*** Opening of Information given ***

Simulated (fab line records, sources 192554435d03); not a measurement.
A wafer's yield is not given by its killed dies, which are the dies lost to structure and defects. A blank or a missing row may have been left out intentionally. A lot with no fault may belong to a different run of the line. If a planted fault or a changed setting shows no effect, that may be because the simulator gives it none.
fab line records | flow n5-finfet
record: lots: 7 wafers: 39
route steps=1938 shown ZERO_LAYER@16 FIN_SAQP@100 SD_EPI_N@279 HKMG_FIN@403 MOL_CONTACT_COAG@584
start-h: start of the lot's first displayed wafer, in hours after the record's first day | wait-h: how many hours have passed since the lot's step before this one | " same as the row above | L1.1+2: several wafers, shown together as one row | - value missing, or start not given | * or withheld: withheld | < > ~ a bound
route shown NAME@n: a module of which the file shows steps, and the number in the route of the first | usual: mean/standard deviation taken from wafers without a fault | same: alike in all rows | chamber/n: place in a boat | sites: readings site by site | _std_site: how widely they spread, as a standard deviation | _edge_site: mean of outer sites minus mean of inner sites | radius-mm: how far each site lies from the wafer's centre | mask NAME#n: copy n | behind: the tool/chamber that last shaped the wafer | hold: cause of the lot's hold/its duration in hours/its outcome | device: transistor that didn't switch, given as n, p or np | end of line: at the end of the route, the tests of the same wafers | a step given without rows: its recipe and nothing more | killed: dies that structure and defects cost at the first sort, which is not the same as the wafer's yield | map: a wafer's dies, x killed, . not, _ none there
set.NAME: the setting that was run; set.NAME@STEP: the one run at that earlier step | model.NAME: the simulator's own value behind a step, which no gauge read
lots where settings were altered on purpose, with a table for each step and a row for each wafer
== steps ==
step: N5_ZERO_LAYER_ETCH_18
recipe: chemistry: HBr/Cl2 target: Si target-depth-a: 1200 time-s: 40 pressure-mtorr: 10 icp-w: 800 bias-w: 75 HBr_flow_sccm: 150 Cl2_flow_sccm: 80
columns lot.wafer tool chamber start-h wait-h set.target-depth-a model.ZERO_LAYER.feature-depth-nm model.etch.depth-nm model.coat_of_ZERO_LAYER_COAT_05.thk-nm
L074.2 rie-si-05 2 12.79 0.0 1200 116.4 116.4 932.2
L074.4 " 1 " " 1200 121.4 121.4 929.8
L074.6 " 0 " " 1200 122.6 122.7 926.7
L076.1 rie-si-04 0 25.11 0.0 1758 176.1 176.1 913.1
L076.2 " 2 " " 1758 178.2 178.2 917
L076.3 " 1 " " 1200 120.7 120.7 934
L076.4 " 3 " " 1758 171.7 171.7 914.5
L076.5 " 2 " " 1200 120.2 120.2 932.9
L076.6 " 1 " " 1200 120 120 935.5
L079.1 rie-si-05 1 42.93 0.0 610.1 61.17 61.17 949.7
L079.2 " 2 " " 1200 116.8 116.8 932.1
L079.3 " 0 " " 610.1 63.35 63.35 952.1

*** Close of Information given ***

### Work order
Using the entries above, quote each line verbatim from the first through the line that contains "route steps=1938 shown".

### Your response
Simulated (fab line records, sources 192554435d03); not a measurement.
A wafer's yield is not given by its killed dies, which are the dies lost to structure and defects. A blank or a missing row may have been left out intentionally. A lot with no fault may belong to a different run of the line. If a planted fault or a changed setting shows no effect, that may be because the simulator gives it none.
fab line records | flow n5-finfet
record: lots: 7 wafers: 39
route steps=1938 shown ZERO_LAYER@16 FIN_SAQP@100 SD_EPI_N@279 HKMG_FIN@403 MOL_CONTACT_COAG@584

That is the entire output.